(LISTED RECORDS Opens)

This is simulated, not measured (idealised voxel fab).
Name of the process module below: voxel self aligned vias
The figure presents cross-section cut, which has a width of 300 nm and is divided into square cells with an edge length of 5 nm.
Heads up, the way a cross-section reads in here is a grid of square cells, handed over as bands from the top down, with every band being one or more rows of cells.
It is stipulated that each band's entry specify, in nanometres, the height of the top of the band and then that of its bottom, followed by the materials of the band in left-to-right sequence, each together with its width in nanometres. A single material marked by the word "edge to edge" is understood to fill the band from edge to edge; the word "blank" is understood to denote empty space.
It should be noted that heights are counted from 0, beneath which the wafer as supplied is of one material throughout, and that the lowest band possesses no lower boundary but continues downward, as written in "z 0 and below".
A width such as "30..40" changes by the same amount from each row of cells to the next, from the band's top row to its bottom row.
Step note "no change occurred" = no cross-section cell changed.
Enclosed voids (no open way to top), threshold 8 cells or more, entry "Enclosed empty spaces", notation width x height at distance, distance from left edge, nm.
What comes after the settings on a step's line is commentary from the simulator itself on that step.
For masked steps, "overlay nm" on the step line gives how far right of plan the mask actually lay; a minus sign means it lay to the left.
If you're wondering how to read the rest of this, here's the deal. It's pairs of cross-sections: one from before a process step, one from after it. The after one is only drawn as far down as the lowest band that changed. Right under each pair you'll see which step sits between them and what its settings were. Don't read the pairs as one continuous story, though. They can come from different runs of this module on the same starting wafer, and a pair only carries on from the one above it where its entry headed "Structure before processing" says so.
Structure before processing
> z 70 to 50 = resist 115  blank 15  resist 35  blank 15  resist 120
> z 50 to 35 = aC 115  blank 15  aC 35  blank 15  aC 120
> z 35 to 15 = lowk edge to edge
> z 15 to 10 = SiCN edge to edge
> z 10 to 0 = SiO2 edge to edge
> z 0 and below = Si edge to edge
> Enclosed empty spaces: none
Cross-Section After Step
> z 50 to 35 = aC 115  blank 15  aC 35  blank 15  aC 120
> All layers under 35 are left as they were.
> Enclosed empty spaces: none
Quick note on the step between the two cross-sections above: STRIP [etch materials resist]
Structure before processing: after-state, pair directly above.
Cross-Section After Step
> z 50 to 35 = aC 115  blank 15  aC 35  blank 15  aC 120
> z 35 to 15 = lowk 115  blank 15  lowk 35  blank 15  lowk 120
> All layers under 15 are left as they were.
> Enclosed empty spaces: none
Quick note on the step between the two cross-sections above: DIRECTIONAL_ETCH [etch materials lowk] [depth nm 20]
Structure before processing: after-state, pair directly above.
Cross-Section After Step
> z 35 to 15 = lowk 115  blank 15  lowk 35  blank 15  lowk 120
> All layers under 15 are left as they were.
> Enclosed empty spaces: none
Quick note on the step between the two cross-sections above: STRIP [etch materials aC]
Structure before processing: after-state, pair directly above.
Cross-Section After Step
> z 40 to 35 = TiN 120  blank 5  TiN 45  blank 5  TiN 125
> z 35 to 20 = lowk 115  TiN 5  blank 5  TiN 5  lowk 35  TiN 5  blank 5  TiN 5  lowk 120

(LISTED RECORDS Closes)

BRIEF ->
Each line above from the one with "What comes after" up to and including the one with "to the left." must be set down exactly, and no line outside that span may appear.

EXERCISE RESULT ->
What comes after the settings on a step's line is commentary from the simulator itself on that step.
For masked steps, "overlay nm" on the step line gives how far right of plan the mask actually lay; a minus sign means it lay to the left.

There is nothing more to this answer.